== Work task ==
Lines from the top of the entries down to the line with "the authors' place" must be set down exactly as they stand, with both ends retained.

== Dataset extract ==
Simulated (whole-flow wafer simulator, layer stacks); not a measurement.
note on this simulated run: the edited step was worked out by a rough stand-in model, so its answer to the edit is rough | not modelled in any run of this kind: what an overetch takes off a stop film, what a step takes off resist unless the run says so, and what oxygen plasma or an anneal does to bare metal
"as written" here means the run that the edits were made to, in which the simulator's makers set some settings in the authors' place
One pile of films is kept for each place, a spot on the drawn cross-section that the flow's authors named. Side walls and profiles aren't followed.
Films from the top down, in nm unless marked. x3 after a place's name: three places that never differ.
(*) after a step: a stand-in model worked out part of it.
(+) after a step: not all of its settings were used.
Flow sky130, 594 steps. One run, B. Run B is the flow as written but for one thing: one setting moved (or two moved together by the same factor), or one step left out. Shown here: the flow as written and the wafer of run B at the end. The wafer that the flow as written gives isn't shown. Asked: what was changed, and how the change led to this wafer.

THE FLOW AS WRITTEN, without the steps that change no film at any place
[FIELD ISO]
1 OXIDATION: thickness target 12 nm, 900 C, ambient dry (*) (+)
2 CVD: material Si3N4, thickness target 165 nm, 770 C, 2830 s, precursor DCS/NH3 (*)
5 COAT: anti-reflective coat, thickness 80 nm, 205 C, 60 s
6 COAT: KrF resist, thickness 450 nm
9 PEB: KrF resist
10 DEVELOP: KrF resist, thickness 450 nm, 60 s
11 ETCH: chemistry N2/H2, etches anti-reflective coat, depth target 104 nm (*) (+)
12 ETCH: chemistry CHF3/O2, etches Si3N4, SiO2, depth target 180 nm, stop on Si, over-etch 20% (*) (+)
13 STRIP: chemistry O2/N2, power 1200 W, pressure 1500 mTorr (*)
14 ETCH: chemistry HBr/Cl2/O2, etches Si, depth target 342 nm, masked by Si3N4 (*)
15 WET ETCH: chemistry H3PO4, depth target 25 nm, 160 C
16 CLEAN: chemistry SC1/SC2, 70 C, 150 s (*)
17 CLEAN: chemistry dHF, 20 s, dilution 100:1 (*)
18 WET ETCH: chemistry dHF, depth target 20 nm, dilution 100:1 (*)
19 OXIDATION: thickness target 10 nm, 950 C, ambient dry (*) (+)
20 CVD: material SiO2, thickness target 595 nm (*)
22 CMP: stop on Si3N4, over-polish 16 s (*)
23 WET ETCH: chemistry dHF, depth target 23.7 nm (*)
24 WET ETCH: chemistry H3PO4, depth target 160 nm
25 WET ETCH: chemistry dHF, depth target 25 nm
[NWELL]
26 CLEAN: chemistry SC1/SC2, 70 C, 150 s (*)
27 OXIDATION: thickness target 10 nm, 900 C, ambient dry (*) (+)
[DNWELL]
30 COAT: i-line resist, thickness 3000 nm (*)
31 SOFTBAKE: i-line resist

== Exercise answer ==
Simulated (whole-flow wafer simulator, layer stacks); not a measurement.
note on this simulated run: the edited step was worked out by a rough stand-in model, so its answer to the edit is rough | not modelled in any run of this kind: what an overetch takes off a stop film, what a step takes off resist unless the run says so, and what oxygen plasma or an anneal does to bare metal
"as written" here means the run that the edits were made to, in which the simulator's makers set some settings in the authors' place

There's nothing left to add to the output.